**Work order:**
Extract the full set of records, then give each one again exactly.

★ ★ ★ ★ ★ ★ ★

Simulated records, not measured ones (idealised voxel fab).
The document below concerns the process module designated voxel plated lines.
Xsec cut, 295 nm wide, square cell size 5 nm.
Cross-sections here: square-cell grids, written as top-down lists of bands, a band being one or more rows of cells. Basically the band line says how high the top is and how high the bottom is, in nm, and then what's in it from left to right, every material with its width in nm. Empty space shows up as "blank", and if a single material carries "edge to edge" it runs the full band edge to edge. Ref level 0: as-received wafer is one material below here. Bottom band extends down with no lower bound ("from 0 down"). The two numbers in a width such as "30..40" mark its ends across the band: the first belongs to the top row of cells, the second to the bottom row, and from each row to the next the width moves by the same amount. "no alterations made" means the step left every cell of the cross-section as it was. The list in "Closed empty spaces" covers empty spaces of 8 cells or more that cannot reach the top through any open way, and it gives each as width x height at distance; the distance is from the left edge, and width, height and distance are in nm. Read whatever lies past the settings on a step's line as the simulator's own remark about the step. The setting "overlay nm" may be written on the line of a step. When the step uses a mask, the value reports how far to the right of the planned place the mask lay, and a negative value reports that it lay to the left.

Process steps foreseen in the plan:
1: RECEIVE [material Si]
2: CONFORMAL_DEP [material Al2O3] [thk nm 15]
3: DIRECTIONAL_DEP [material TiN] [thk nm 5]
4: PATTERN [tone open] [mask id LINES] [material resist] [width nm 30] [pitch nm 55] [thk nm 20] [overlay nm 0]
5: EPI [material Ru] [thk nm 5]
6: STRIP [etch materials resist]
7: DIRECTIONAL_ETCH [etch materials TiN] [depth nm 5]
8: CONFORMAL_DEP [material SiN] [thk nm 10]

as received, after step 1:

★ ★ ★ ★ ★ ★ ★

**Task answer:**
Simulated records, not measured ones (idealised voxel fab).
The document below concerns the process module designated voxel plated lines.
Xsec cut, 295 nm wide, square cell size 5 nm.
Cross-sections here: square-cell grids, written as top-down lists of bands, a band being one or more rows of cells. Basically the band line says how high the top is and how high the bottom is, in nm, and then what's in it from left to right, every material with its width in nm. Empty space shows up as "blank", and if a single material carries "edge to edge" it runs the full band edge to edge. Ref level 0: as-received wafer is one material below here. Bottom band extends down with no lower bound ("from 0 down"). The two numbers in a width such as "30..40" mark its ends across the band: the first belongs to the top row of cells, the second to the bottom row, and from each row to the next the width moves by the same amount. "no alterations made" means the step left every cell of the cross-section as it was. The list in "Closed empty spaces" covers empty spaces of 8 cells or more that cannot reach the top through any open way, and it gives each as width x height at distance; the distance is from the left edge, and width, height and distance are in nm. Read whatever lies past the settings on a step's line as the simulator's own remark about the step. The setting "overlay nm" may be written on the line of a step. When the step uses a mask, the value reports how far to the right of the planned place the mask lay, and a negative value reports that it lay to the left.

Process steps foreseen in the plan:
1: RECEIVE [material Si]
2: CONFORMAL_DEP [material Al2O3] [thk nm 15]
3: DIRECTIONAL_DEP [material TiN] [thk nm 5]
4: PATTERN [tone open] [mask id LINES] [material resist] [width nm 30] [pitch nm 55] [thk nm 20] [overlay nm 0]
5: EPI [material Ru] [thk nm 5]
6: STRIP [etch materials resist]
7: DIRECTIONAL_ETCH [etch materials TiN] [depth nm 5]
8: CONFORMAL_DEP [material SiN] [thk nm 10]

as received, after step 1:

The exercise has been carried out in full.